···

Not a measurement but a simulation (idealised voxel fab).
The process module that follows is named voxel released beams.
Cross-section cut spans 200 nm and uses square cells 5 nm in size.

···

WORK REQUEST
Reproduce the material above exactly; please quote every line of it.

REPLY
Not a measurement but a simulation (idealised voxel fab).
The process module that follows is named voxel released beams.
Cross-section cut spans 200 nm and uses square cells 5 nm in size.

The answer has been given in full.